Below are some records. Return exactly the lines from the one with "x=72 nm from" to the one with "layers @ 312", and nothing else.

-------
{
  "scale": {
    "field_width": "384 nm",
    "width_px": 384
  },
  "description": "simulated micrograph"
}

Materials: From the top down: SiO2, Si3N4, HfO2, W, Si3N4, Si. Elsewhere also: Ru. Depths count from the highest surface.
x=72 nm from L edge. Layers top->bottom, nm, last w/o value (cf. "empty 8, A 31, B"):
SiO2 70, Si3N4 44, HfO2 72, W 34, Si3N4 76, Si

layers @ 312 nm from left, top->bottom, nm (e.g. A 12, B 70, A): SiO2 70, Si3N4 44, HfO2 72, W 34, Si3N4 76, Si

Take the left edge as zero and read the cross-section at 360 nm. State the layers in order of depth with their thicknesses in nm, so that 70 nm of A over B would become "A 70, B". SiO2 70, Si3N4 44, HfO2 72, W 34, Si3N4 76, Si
-------

### Written answer
x=72 nm from L edge. Layers top->bottom, nm, last w/o value (cf. "empty 8, A 31, B"):
SiO2 70, Si3N4 44, HfO2 72, W 34, Si3N4 76, Si

layers @ 312 nm from left, top->bottom, nm (e.g. A 12, B 70, A): SiO2 70, Si3N4 44, HfO2 72, W 34, Si3N4 76, Si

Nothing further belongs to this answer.